-------- DATASET --------

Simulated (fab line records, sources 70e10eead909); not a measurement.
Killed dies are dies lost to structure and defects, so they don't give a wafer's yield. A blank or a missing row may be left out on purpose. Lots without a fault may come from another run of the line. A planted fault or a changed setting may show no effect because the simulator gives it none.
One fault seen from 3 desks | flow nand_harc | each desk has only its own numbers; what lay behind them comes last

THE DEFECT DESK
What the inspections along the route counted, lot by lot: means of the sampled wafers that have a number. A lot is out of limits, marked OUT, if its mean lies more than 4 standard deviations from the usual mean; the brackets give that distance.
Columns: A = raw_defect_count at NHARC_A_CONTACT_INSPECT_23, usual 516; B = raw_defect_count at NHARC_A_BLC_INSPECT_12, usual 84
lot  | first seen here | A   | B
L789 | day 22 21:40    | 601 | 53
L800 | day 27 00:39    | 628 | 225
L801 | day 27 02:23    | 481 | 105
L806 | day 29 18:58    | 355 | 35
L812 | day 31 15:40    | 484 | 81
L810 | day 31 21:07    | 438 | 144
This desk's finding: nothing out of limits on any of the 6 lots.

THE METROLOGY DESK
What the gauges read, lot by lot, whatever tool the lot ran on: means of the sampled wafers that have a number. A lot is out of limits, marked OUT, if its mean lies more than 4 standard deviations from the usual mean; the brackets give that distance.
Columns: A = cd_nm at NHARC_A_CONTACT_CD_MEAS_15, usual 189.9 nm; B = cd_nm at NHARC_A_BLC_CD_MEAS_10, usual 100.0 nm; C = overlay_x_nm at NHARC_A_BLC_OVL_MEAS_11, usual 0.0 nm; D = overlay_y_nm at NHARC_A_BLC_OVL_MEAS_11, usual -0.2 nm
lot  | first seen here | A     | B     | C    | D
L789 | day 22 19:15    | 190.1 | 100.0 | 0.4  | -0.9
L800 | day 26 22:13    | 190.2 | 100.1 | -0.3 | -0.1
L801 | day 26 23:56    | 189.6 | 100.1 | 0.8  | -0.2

--------

## ACTION ITEM
What is needed is every line from the start of the entries through the line containing "THE DEFECT DESK", returned word for word and nothing else.

## WORKED SOLUTION
Simulated (fab line records, sources 70e10eead909); not a measurement.
Killed dies are dies lost to structure and defects, so they don't give a wafer's yield. A blank or a missing row may be left out on purpose. Lots without a fault may come from another run of the line. A planted fault or a changed setting may show no effect because the simulator gives it none.
One fault seen from 3 desks | flow nand_harc | each desk has only its own numbers; what lay behind them comes last

THE DEFECT DESK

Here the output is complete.